◇ ◇ ◇ ◇ ◇

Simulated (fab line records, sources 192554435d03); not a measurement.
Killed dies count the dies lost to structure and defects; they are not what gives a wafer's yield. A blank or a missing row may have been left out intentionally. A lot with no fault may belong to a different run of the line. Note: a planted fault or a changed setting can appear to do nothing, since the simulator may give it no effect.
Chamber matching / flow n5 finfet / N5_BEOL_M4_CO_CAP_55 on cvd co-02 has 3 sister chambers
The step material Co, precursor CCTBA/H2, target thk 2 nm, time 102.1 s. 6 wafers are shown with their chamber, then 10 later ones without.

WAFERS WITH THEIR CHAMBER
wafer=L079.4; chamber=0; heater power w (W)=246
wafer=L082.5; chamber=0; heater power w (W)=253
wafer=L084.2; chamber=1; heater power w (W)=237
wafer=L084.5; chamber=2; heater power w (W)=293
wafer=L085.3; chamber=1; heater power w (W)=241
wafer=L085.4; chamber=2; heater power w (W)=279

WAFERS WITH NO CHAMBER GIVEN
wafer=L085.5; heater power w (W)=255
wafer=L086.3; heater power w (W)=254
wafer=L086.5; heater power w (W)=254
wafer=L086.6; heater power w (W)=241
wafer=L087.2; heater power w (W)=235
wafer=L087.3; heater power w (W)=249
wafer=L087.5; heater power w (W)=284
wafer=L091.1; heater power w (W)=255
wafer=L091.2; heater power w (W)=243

◇ ◇ ◇ ◇ ◇

**Exercise**
Every entry above must be reproduced exactly.

**Exercise output**
Simulated (fab line records, sources 192554435d03); not a measurement.
Killed dies count the dies lost to structure and defects; they are not what gives a wafer's yield. A blank or a missing row may have been left out intentionally. A lot with no fault may belong to a different run of the line. Note: a planted fault or a changed setting can appear to do nothing, since the simulator may give it no effect.
Chamber matching / flow n5 finfet / N5_BEOL_M4_CO_CAP_55 on cvd co-02 has 3 sister chambers
The step material Co, precursor CCTBA/H2, target thk 2 nm, time 102.1 s. 6 wafers are shown with their chamber, then 10 later ones without.

WAFERS WITH THEIR CHAMBER
wafer=L079.4; chamber=0; heater power w (W)=246
wafer=L082.5; chamber=0; heater power w (W)=253
wafer=L084.2; chamber=1; heater power w (W)=237
wafer=L084.5; chamber=2; heater power w (W)=293
wafer=L085.3; chamber=1; heater power w (W)=241
wafer=L085.4; chamber=2; heater power w (W)=279

WAFERS WITH NO CHAMBER GIVEN
wafer=L085.5; heater power w (W)=255
wafer=L086.3; heater power w (W)=254
wafer=L086.5; heater power w (W)=254
wafer=L086.6; heater power w (W)=241
wafer=L087.2; heater power w (W)=235
wafer=L087.3; heater power w (W)=249
wafer=L087.5; heater power w (W)=284
wafer=L091.1; heater power w (W)=255
wafer=L091.2; heater power w (W)=243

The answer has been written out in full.